● **Task item**
The expected output is the complete data, reproduced exactly.

Start of Supplied records

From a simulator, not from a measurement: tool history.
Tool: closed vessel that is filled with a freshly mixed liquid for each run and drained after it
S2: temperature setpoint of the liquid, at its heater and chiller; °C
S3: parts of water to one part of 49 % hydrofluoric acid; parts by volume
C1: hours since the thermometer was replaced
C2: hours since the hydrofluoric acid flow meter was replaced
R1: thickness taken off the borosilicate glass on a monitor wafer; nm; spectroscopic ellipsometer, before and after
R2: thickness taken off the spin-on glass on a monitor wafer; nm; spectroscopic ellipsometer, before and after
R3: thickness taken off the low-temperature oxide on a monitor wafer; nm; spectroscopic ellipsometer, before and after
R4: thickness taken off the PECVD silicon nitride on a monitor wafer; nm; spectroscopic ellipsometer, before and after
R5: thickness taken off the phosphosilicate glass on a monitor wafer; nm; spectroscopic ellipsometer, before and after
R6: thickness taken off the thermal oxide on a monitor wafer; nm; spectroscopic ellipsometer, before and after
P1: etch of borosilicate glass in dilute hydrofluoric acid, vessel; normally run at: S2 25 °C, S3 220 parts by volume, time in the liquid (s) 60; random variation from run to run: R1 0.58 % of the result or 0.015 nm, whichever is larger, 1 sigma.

End of Supplied records

● **Response box**
From a simulator, not from a measurement: tool history.
Tool: closed vessel that is filled with a freshly mixed liquid for each run and drained after it
S2: temperature setpoint of the liquid, at its heater and chiller; °C
S3: parts of water to one part of 49 % hydrofluoric acid; parts by volume
C1: hours since the thermometer was replaced
C2: hours since the hydrofluoric acid flow meter was replaced
R1: thickness taken off the borosilicate glass on a monitor wafer; nm; spectroscopic ellipsometer, before and after
R2: thickness taken off the spin-on glass on a monitor wafer; nm; spectroscopic ellipsometer, before and after
R3: thickness taken off the low-temperature oxide on a monitor wafer; nm; spectroscopic ellipsometer, before and after
R4: thickness taken off the PECVD silicon nitride on a monitor wafer; nm; spectroscopic ellipsometer, before and after
R5: thickness taken off the phosphosilicate glass on a monitor wafer; nm; spectroscopic ellipsometer, before and after
R6: thickness taken off the thermal oxide on a monitor wafer; nm; spectroscopic ellipsometer, before and after
P1: etch of borosilicate glass in dilute hydrofluoric acid, vessel; normally run at: S2 25 °C, S3 220 parts by volume, time in the liquid (s) 60; random variation from run to run: R1 0.58 % of the result or 0.015 nm, whichever is larger, 1 sigma.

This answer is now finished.